*Dataset*.
-- -- --

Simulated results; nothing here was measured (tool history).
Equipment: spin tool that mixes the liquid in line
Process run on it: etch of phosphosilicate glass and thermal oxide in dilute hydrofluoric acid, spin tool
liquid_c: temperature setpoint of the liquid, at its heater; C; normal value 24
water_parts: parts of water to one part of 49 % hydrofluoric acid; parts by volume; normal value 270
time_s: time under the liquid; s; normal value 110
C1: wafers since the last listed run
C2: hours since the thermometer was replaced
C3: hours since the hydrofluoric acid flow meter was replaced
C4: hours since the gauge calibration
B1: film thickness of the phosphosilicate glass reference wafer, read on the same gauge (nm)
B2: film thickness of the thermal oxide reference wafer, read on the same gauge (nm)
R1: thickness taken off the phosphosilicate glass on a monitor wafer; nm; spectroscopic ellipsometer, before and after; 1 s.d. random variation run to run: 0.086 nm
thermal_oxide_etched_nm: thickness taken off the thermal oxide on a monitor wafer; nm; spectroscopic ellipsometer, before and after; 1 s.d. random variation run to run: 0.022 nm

-- -- --

*Work task*. Output all of the records, keeping every word exact.

*Task solution*.
Simulated results; nothing here was measured (tool history).
Equipment: spin tool that mixes the liquid in line
Process run on it: etch of phosphosilicate glass and thermal oxide in dilute hydrofluoric acid, spin tool
liquid_c: temperature setpoint of the liquid, at its heater; C; normal value 24
water_parts: parts of water to one part of 49 % hydrofluoric acid; parts by volume; normal value 270
time_s: time under the liquid; s; normal value 110
C1: wafers since the last listed run
C2: hours since the thermometer was replaced
C3: hours since the hydrofluoric acid flow meter was replaced
C4: hours since the gauge calibration
B1: film thickness of the phosphosilicate glass reference wafer, read on the same gauge (nm)
B2: film thickness of the thermal oxide reference wafer, read on the same gauge (nm)
R1: thickness taken off the phosphosilicate glass on a monitor wafer; nm; spectroscopic ellipsometer, before and after; 1 s.d. random variation run to run: 0.086 nm
thermal_oxide_etched_nm: thickness taken off the thermal oxide on a monitor wafer; nm; spectroscopic ellipsometer, before and after; 1 s.d. random variation run to run: 0.022 nm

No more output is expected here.